Data shown →
________________________
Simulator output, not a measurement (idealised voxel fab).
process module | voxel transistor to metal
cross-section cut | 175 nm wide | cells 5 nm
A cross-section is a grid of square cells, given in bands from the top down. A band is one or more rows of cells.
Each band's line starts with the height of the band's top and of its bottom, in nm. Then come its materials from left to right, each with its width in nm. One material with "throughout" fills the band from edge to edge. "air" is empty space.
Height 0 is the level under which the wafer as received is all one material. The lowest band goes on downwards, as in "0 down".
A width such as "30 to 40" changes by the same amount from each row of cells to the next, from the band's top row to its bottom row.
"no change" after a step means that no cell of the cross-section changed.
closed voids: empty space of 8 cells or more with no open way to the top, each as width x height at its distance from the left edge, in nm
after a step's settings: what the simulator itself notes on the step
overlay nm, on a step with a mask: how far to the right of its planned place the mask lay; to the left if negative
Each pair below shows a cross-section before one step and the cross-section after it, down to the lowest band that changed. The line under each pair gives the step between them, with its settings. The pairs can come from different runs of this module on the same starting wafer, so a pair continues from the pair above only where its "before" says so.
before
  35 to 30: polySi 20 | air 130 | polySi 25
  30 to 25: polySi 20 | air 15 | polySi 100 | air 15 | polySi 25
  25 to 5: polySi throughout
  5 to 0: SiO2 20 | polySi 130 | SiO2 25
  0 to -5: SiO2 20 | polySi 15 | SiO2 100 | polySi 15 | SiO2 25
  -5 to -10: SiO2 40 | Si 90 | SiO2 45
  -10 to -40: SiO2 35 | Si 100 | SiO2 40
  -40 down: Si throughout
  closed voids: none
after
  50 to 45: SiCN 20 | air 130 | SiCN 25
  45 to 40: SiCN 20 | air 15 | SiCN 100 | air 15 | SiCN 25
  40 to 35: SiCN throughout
________________________

Brief →
Please copy the lines above from the line with "overlay nm, on" up to and including the line with "45 to 40: SiCN", exactly as written and with nothing else.

Your response →
overlay nm, on a step with a mask: how far to the right of its planned place the mask lay; to the left if negative
Each pair below shows a cross-section before one step and the cross-section after it, down to the lowest band that changed. The line under each pair gives the step between them, with its settings. The pairs can come from different runs of this module on the same starting wafer, so a pair continues from the pair above only where its "before" says so.
before
  35 to 30: polySi 20 | air 130 | polySi 25
  30 to 25: polySi 20 | air 15 | polySi 100 | air 15 | polySi 25
  25 to 5: polySi throughout
  5 to 0: SiO2 20 | polySi 130 | SiO2 25
  0 to -5: SiO2 20 | polySi 15 | SiO2 100 | polySi 15 | SiO2 25
  -5 to -10: SiO2 40 | Si 90 | SiO2 45
  -10 to -40: SiO2 35 | Si 100 | SiO2 40
  -40 down: Si throughout
  closed voids: none
after
  50 to 45: SiCN 20 | air 130 | SiCN 25
  45 to 40: SiCN 20 | air 15 | SiCN 100 | air 15 | SiCN 25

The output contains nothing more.